Given information »
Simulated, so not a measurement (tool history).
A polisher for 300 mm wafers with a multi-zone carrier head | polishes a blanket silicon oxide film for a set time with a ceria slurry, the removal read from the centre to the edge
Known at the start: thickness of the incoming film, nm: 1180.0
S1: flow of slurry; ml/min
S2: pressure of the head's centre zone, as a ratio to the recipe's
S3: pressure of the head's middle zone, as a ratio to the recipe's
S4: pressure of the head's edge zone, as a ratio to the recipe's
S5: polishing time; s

Action item » Nothing in the data should be altered; please repeat it exactly.

Task solution »
Simulated, so not a measurement (tool history).
A polisher for 300 mm wafers with a multi-zone carrier head | polishes a blanket silicon oxide film for a set time with a ceria slurry, the removal read from the centre to the edge
Known at the start: thickness of the incoming film, nm: 1180.0
S1: flow of slurry; ml/min
S2: pressure of the head's centre zone, as a ratio to the recipe's
S3: pressure of the head's middle zone, as a ratio to the recipe's
S4: pressure of the head's edge zone, as a ratio to the recipe's
S5: polishing time; s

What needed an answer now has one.